Down to the final line, print the records again exactly.

──────── Data

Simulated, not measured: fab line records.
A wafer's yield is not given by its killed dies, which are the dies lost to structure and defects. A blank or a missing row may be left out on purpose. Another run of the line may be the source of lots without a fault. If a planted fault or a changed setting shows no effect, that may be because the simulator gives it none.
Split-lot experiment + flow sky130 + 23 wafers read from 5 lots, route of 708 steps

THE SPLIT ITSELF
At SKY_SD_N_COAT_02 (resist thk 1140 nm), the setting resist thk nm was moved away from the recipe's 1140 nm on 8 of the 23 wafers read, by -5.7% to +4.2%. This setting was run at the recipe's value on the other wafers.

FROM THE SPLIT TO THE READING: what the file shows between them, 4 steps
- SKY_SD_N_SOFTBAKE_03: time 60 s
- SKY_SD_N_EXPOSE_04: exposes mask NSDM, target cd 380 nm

────────────────

## Response
Simulated, not measured: fab line records.
A wafer's yield is not given by its killed dies, which are the dies lost to structure and defects. A blank or a missing row may be left out on purpose. Another run of the line may be the source of lots without a fault. If a planted fault or a changed setting shows no effect, that may be because the simulator gives it none.
Split-lot experiment + flow sky130 + 23 wafers read from 5 lots, route of 708 steps

THE SPLIT ITSELF
At SKY_SD_N_COAT_02 (resist thk 1140 nm), the setting resist thk nm was moved away from the recipe's 1140 nm on 8 of the 23 wafers read, by -5.7% to +4.2%. This setting was run at the recipe's value on the other wafers.

FROM THE SPLIT TO THE READING: what the file shows between them, 4 steps
- SKY_SD_N_SOFTBAKE_03: time 60 s
- SKY_SD_N_EXPOSE_04: exposes mask NSDM, target cd 380 nm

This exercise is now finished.